◆ EXERCISE: Repeat the whole listing, keeping every word and every line intact.

□ □ □

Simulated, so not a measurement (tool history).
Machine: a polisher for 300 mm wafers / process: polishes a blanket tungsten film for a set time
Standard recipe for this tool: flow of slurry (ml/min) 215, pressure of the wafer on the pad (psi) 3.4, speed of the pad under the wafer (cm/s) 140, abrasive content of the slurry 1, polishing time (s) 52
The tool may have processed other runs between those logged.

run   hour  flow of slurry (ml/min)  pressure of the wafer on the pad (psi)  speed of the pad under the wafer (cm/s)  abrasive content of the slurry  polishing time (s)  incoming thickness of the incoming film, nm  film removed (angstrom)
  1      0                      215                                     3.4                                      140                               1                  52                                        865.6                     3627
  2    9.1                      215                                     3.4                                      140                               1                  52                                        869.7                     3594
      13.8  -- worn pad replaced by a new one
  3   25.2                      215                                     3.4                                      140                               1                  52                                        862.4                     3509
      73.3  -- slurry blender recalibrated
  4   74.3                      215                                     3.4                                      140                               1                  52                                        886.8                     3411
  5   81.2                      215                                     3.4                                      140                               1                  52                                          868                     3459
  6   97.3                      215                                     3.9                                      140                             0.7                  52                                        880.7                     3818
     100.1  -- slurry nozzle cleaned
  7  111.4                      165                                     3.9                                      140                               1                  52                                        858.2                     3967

□ □ □

◆ ANSWER AREA:
Simulated, so not a measurement (tool history).
Machine: a polisher for 300 mm wafers / process: polishes a blanket tungsten film for a set time
Standard recipe for this tool: flow of slurry (ml/min) 215, pressure of the wafer on the pad (psi) 3.4, speed of the pad under the wafer (cm/s) 140, abrasive content of the slurry 1, polishing time (s) 52
The tool may have processed other runs between those logged.

run   hour  flow of slurry (ml/min)  pressure of the wafer on the pad (psi)  speed of the pad under the wafer (cm/s)  abrasive content of the slurry  polishing time (s)  incoming thickness of the incoming film, nm  film removed (angstrom)
  1      0                      215                                     3.4                                      140                               1                  52                                        865.6                     3627
  2    9.1                      215                                     3.4                                      140                               1                  52                                        869.7                     3594
      13.8  -- worn pad replaced by a new one
  3   25.2                      215                                     3.4                                      140                               1                  52                                        862.4                     3509
      73.3  -- slurry blender recalibrated
  4   74.3                      215                                     3.4                                      140                               1                  52                                        886.8                     3411
  5   81.2                      215                                     3.4                                      140                               1                  52                                          868                     3459
  6   97.3                      215                                     3.9                                      140                             0.7                  52                                        880.7                     3818
     100.1  -- slurry nozzle cleaned
  7  111.4                      165                                     3.9                                      140                               1                  52                                        858.2                     3967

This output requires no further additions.